REQUIRED ACTION: Transcribe the full listing below exactly.

◇ ◇ ◇ ◇ ◇
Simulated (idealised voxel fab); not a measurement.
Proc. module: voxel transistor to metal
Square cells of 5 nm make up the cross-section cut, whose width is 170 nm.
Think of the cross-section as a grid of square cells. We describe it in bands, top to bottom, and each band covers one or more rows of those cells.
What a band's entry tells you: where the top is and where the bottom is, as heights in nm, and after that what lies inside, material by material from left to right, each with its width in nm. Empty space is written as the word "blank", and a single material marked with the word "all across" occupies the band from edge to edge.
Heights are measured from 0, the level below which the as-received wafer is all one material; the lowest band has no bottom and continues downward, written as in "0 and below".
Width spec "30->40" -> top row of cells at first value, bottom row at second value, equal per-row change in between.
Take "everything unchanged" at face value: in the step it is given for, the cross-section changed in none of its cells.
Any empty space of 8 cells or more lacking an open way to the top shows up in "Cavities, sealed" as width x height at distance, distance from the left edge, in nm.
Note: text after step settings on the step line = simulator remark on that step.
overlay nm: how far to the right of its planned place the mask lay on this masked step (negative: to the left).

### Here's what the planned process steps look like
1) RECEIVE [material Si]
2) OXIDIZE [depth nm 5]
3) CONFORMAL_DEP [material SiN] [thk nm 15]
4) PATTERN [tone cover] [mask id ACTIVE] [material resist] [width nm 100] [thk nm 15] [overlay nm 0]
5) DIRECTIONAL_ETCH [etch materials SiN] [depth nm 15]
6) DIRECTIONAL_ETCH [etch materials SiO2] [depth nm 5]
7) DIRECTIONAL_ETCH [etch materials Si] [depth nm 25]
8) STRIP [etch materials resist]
◇ ◇ ◇ ◇ ◇

EXERCISE RESPONSE:
Simulated (idealised voxel fab); not a measurement.
Proc. module: voxel transistor to metal
Square cells of 5 nm make up the cross-section cut, whose width is 170 nm.
Think of the cross-section as a grid of square cells. We describe it in bands, top to bottom, and each band covers one or more rows of those cells.
What a band's entry tells you: where the top is and where the bottom is, as heights in nm, and after that what lies inside, material by material from left to right, each with its width in nm. Empty space is written as the word "blank", and a single material marked with the word "all across" occupies the band from edge to edge.
Heights are measured from 0, the level below which the as-received wafer is all one material; the lowest band has no bottom and continues downward, written as in "0 and below".
Width spec "30->40" -> top row of cells at first value, bottom row at second value, equal per-row change in between.
Take "everything unchanged" at face value: in the step it is given for, the cross-section changed in none of its cells.
Any empty space of 8 cells or more lacking an open way to the top shows up in "Cavities, sealed" as width x height at distance, distance from the left edge, in nm.
Note: text after step settings on the step line = simulator remark on that step.
overlay nm: how far to the right of its planned place the mask lay on this masked step (negative: to the left).

### Here's what the planned process steps look like
1) RECEIVE [material Si]
2) OXIDIZE [depth nm 5]
3) CONFORMAL_DEP [material SiN] [thk nm 15]
4) PATTERN [tone cover] [mask id ACTIVE] [material resist] [width nm 100] [thk nm 15] [overlay nm 0]
5) DIRECTIONAL_ETCH [etch materials SiN] [depth nm 15]
6) DIRECTIONAL_ETCH [etch materials SiO2] [depth nm 5]
7) DIRECTIONAL_ETCH [etch materials Si] [depth nm 25]
8) STRIP [etch materials resist]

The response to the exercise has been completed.